WORK TASK: Below are some records. Return exactly the lines from the one containing "changed in it." through the one containing "overlay nm: right-of-plan", both included, and only those.

DATA LISTING:
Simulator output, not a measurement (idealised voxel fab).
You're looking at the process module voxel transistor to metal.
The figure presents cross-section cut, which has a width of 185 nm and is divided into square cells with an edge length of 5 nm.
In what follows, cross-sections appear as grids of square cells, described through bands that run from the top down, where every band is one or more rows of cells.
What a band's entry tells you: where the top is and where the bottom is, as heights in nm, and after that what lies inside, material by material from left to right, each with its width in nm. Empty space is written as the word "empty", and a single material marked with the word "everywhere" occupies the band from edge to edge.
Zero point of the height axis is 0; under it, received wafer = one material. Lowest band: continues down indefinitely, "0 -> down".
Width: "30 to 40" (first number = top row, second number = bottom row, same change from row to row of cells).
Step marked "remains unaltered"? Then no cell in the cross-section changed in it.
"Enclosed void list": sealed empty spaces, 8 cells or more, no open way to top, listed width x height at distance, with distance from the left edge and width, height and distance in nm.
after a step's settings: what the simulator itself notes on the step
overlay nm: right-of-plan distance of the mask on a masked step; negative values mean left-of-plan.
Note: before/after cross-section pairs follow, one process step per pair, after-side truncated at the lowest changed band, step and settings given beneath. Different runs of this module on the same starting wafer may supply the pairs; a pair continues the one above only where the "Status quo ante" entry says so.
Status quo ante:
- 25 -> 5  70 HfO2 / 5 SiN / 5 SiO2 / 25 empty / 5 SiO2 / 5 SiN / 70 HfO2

TASK OUTPUT:
Step marked "remains unaltered"? Then no cell in the cross-section changed in it.
"Enclosed void list": sealed empty spaces, 8 cells or more, no open way to top, listed width x height at distance, with distance from the left edge and width, height and distance in nm.
after a step's settings: what the simulator itself notes on the step
overlay nm: right-of-plan distance of the mask on a masked step; negative values mean left-of-plan.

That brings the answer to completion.